SUPPLIED MATERIAL:
-- -- --

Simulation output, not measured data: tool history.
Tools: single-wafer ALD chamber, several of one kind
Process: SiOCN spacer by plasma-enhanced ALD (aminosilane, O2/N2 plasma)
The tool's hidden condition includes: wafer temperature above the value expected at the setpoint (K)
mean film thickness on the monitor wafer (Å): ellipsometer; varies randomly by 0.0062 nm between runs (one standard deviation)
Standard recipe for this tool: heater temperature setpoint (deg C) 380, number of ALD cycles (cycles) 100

-- -- --

WORK INSTRUCTION: Copy the entries above exactly, leaving none out.

WRITTEN RESPONSE:
Simulation output, not measured data: tool history.
Tools: single-wafer ALD chamber, several of one kind
Process: SiOCN spacer by plasma-enhanced ALD (aminosilane, O2/N2 plasma)
The tool's hidden condition includes: wafer temperature above the value expected at the setpoint (K)
mean film thickness on the monitor wafer (Å): ellipsometer; varies randomly by 0.0062 nm between runs (one standard deviation)
Standard recipe for this tool: heater temperature setpoint (deg C) 380, number of ALD cycles (cycles) 100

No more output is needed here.